• REQUIREMENT:
Below are records; reproduce exactly the lines from the first through the one containing "lots that met".

• LISTED ENTRIES:
- Opening Delimiter -
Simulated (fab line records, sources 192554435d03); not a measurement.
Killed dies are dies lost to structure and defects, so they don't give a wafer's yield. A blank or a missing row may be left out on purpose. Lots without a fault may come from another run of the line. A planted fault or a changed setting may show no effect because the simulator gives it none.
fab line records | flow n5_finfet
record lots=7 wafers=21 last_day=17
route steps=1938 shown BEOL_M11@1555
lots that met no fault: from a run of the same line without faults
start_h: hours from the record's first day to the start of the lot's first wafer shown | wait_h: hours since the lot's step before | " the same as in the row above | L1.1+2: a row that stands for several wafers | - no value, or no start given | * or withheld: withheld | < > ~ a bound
- Closing Delimiter -

• WORKED SOLUTION:
Simulated (fab line records, sources 192554435d03); not a measurement.
Killed dies are dies lost to structure and defects, so they don't give a wafer's yield. A blank or a missing row may be left out on purpose. Lots without a fault may come from another run of the line. A planted fault or a changed setting may show no effect because the simulator gives it none.
fab line records | flow n5_finfet
record lots=7 wafers=21 last_day=17
route steps=1938 shown BEOL_M11@1555
lots that met no fault: from a run of the same line without faults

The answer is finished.